- Exercise: Everything from the first line of the records to the line containing "The two part", inclusive, is to be extracted exactly, and nothing more.

- Entries provided:
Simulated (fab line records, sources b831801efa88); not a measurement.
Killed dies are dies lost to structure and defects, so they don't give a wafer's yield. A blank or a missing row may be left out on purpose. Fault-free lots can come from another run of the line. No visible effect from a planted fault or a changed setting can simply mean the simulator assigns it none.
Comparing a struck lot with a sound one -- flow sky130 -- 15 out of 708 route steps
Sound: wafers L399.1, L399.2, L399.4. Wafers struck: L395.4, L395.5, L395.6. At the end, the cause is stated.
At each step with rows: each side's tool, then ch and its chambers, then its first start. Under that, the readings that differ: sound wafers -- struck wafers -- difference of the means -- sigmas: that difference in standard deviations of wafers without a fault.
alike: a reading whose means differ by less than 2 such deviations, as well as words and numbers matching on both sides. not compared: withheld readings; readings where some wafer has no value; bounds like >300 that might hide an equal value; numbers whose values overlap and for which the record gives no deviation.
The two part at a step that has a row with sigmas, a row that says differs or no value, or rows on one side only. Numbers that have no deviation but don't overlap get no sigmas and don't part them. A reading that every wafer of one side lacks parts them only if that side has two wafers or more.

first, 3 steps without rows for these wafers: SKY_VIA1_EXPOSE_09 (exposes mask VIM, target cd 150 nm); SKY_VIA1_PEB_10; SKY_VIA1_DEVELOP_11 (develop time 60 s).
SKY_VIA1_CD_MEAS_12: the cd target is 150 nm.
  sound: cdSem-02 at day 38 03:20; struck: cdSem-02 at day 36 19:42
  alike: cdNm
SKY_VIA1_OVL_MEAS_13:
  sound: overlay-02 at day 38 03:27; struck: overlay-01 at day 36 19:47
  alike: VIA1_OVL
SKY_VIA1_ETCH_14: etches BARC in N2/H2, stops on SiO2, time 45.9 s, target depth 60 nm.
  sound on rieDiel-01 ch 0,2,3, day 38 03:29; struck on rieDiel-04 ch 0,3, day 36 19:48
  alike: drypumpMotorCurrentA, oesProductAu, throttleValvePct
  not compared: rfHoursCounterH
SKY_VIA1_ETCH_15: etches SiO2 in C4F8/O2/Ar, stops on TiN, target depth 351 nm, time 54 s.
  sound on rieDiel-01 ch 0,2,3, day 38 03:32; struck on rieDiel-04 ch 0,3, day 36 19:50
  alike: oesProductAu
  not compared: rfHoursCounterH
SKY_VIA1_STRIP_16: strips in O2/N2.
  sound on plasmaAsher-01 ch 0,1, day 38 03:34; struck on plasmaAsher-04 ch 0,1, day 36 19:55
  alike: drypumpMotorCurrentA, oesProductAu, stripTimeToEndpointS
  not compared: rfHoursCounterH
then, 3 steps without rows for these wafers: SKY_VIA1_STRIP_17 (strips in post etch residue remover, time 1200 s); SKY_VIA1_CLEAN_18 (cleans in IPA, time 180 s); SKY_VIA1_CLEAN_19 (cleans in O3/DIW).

- Expected answer:
Simulated (fab line records, sources b831801efa88); not a measurement.
Killed dies are dies lost to structure and defects, so they don't give a wafer's yield. A blank or a missing row may be left out on purpose. Fault-free lots can come from another run of the line. No visible effect from a planted fault or a changed setting can simply mean the simulator assigns it none.
Comparing a struck lot with a sound one -- flow sky130 -- 15 out of 708 route steps
Sound: wafers L399.1, L399.2, L399.4. Wafers struck: L395.4, L395.5, L395.6. At the end, the cause is stated.
At each step with rows: each side's tool, then ch and its chambers, then its first start. Under that, the readings that differ: sound wafers -- struck wafers -- difference of the means -- sigmas: that difference in standard deviations of wafers without a fault.
alike: a reading whose means differ by less than 2 such deviations, as well as words and numbers matching on both sides. not compared: withheld readings; readings where some wafer has no value; bounds like >300 that might hide an equal value; numbers whose values overlap and for which the record gives no deviation.
The two part at a step that has a row with sigmas, a row that says differs or no value, or rows on one side only. Numbers that have no deviation but don't overlap get no sigmas and don't part them. A reading that every wafer of one side lacks parts them only if that side has two wafers or more.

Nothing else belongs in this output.